• [REQUIREMENT]:
Once the line containing "A lot that was" has been copied, stop; copy every line before it exactly, beginning with the first line of the material below.

------------------------

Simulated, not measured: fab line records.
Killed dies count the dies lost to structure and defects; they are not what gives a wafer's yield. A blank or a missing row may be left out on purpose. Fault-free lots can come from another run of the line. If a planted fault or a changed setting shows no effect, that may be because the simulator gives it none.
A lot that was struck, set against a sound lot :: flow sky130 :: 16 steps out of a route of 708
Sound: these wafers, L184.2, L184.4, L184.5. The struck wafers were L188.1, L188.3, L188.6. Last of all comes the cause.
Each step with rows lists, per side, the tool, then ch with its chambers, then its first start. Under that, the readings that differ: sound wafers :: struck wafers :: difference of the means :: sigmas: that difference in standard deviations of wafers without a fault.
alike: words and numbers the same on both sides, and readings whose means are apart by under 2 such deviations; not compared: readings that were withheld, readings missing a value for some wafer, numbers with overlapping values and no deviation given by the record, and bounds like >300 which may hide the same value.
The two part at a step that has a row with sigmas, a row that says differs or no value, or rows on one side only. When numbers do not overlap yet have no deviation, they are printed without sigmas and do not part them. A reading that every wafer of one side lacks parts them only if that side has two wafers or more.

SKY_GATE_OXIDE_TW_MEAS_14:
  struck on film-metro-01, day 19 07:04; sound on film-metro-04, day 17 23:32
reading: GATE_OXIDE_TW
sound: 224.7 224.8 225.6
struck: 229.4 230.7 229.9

------------------------

• [EXERCISE ANSWER]:
Simulated, not measured: fab line records.
Killed dies count the dies lost to structure and defects; they are not what gives a wafer's yield. A blank or a missing row may be left out on purpose. Fault-free lots can come from another run of the line. If a planted fault or a changed setting shows no effect, that may be because the simulator gives it none.
A lot that was struck, set against a sound lot :: flow sky130 :: 16 steps out of a route of 708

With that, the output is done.